• • • • • • •

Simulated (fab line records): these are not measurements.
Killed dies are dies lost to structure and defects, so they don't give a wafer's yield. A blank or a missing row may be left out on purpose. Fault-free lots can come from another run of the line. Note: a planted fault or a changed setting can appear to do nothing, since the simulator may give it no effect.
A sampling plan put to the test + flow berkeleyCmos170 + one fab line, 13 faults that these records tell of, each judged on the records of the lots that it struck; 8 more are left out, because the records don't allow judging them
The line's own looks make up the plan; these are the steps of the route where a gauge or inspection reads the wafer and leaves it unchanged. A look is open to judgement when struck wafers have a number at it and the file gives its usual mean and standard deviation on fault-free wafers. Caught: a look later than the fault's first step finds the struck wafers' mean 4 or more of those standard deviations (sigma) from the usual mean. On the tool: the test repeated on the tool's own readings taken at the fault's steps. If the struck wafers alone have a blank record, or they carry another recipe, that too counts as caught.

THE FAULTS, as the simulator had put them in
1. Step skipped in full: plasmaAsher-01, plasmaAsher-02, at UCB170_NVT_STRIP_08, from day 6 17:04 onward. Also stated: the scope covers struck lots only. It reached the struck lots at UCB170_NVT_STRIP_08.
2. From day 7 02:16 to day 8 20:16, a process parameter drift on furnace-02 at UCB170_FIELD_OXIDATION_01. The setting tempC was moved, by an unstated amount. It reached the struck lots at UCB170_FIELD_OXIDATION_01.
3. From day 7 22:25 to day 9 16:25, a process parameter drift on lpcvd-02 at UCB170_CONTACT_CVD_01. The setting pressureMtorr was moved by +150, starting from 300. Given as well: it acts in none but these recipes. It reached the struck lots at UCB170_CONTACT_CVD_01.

• • • • • • •

BRIEF
Reproduce exactly the stretch of the material above that starts at the line with "THE FAULTS, as the simulator had put them in" and ends at the line with "1. Step skipped", both included, and nothing else.

EXERCISE SOLUTION
THE FAULTS, as the simulator had put them in
1. Step skipped in full: plasmaAsher-01, plasmaAsher-02, at UCB170_NVT_STRIP_08, from day 6 17:04 onward. Also stated: the scope covers struck lots only. It reached the struck lots at UCB170_NVT_STRIP_08.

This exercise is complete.